Information shown:
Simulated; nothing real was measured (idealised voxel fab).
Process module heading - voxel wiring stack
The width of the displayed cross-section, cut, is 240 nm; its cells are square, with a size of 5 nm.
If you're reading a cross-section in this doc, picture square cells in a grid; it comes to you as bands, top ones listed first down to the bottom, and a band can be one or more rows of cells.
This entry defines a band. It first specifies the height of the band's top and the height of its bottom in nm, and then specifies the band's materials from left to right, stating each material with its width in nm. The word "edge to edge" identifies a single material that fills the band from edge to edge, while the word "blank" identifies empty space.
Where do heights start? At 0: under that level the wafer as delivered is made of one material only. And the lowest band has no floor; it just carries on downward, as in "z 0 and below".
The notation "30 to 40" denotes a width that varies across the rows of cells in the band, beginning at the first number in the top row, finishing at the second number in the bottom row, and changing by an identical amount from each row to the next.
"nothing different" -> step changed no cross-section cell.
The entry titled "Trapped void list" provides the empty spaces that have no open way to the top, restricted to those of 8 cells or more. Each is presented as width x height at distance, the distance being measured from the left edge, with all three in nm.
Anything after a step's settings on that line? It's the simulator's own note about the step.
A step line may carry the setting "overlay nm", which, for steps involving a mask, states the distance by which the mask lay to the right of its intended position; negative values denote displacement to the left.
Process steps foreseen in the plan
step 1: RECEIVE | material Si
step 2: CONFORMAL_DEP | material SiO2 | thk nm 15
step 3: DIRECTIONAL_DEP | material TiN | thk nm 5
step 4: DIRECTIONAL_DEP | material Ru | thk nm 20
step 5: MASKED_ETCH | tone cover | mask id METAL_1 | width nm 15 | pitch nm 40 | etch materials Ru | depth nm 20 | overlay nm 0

Assignment:
Extract the full listing above without alteration.

Written solution:
Simulated; nothing real was measured (idealised voxel fab).
Process module heading - voxel wiring stack
The width of the displayed cross-section, cut, is 240 nm; its cells are square, with a size of 5 nm.
If you're reading a cross-section in this doc, picture square cells in a grid; it comes to you as bands, top ones listed first down to the bottom, and a band can be one or more rows of cells.
This entry defines a band. It first specifies the height of the band's top and the height of its bottom in nm, and then specifies the band's materials from left to right, stating each material with its width in nm. The word "edge to edge" identifies a single material that fills the band from edge to edge, while the word "blank" identifies empty space.
Where do heights start? At 0: under that level the wafer as delivered is made of one material only. And the lowest band has no floor; it just carries on downward, as in "z 0 and below".
The notation "30 to 40" denotes a width that varies across the rows of cells in the band, beginning at the first number in the top row, finishing at the second number in the bottom row, and changing by an identical amount from each row to the next.
"nothing different" -> step changed no cross-section cell.
The entry titled "Trapped void list" provides the empty spaces that have no open way to the top, restricted to those of 8 cells or more. Each is presented as width x height at distance, the distance being measured from the left edge, with all three in nm.
Anything after a step's settings on that line? It's the simulator's own note about the step.
A step line may carry the setting "overlay nm", which, for steps involving a mask, states the distance by which the mask lay to the right of its intended position; negative values denote displacement to the left.
Process steps foreseen in the plan
step 1: RECEIVE | material Si
step 2: CONFORMAL_DEP | material SiO2 | thk nm 15
step 3: DIRECTIONAL_DEP | material TiN | thk nm 5
step 4: DIRECTIONAL_DEP | material Ru | thk nm 20
step 5: MASKED_ETCH | tone cover | mask id METAL_1 | width nm 15 | pitch nm 40 | etch materials Ru | depth nm 20 | overlay nm 0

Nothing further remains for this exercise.